• [EXTRACTED RECORDS]
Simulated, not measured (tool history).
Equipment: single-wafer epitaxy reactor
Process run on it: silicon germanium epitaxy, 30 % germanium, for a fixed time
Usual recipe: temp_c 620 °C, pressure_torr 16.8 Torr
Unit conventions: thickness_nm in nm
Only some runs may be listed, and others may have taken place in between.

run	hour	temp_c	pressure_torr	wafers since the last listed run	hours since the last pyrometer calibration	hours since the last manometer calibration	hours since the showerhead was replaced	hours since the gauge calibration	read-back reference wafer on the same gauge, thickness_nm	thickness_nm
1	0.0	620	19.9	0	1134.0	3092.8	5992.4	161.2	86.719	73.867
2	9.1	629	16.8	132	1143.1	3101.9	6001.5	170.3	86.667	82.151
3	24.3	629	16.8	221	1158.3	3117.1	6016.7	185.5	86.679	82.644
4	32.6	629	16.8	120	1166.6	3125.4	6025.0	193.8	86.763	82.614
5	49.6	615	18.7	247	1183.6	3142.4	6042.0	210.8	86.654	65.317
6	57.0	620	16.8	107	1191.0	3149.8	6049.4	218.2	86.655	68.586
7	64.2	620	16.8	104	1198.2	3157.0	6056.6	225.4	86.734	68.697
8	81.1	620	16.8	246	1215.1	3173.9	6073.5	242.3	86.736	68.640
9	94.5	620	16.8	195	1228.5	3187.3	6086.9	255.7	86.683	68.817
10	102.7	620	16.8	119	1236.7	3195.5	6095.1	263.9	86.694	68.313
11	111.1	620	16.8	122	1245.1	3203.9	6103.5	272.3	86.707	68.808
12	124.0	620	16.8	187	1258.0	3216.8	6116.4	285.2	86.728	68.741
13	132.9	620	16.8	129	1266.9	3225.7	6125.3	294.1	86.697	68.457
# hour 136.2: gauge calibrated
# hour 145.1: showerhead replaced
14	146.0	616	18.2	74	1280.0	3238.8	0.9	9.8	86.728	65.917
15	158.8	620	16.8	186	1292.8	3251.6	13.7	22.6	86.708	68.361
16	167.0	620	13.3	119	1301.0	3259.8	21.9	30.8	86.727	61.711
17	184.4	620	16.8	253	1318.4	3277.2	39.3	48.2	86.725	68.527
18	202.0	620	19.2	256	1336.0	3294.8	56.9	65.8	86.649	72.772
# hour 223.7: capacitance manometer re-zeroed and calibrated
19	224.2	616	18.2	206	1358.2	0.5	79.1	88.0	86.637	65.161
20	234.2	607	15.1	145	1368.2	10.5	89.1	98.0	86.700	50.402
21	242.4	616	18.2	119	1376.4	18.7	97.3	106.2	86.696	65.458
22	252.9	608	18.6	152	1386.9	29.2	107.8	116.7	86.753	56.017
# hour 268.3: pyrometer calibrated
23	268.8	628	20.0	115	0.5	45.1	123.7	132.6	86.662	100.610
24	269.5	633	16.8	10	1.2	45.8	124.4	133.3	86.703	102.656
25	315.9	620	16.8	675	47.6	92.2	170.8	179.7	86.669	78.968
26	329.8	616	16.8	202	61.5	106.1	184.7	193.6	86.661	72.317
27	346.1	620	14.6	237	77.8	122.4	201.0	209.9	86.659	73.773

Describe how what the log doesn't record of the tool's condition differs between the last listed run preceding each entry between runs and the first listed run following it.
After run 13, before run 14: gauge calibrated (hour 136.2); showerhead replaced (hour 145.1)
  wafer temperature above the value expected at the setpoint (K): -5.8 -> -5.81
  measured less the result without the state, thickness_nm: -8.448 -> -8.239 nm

• [WORK INSTRUCTION]
All that is needed is the opening run of the data, given again exactly: please include every line from the first through the line with "Only some runs", both ends kept.

• [EXERCISE ANSWER]
Simulated, not measured (tool history).
Equipment: single-wafer epitaxy reactor
Process run on it: silicon germanium epitaxy, 30 % germanium, for a fixed time
Usual recipe: temp_c 620 °C, pressure_torr 16.8 Torr
Unit conventions: thickness_nm in nm
Only some runs may be listed, and others may have taken place in between.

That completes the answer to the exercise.